-- DATASET follows --

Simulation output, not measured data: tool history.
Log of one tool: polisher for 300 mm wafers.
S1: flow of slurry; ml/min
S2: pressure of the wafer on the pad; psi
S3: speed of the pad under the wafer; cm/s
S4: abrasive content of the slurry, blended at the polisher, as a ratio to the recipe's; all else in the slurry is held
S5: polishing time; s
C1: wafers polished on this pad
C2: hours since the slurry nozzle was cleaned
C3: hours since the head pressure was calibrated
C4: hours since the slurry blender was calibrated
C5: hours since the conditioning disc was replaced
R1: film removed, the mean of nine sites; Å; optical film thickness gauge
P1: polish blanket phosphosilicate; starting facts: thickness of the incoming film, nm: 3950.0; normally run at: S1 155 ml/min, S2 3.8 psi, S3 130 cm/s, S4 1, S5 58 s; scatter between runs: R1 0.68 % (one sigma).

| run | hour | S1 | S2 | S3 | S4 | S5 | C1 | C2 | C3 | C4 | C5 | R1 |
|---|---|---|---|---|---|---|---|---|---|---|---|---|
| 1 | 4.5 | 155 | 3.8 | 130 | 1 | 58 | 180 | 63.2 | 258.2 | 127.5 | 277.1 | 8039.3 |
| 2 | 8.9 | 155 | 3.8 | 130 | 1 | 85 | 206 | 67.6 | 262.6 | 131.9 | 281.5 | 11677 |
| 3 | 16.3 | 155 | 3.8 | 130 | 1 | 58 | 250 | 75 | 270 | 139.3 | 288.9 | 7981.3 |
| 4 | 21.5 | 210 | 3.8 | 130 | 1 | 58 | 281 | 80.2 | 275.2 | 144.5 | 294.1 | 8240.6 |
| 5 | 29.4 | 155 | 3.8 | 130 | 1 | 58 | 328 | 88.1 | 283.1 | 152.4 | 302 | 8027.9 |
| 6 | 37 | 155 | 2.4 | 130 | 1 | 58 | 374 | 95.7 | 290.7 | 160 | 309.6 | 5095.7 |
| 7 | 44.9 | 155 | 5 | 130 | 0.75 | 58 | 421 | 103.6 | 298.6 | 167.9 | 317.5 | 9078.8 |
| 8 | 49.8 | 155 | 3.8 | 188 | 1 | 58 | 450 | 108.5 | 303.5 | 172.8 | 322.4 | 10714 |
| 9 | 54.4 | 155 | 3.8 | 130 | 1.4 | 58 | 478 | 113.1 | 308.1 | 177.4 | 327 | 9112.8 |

-- DATASET concluded --

WORK REQUEST: If a line comes after the one that contains "S3: speed of the pad under the wafer; cm/s", leave it out; return every line of the entries up to that point exactly, starting with the first, with that line included.

WRITTEN REPLY:
Simulation output, not measured data: tool history.
Log of one tool: polisher for 300 mm wafers.
S1: flow of slurry; ml/min
S2: pressure of the wafer on the pad; psi
S3: speed of the pad under the wafer; cm/s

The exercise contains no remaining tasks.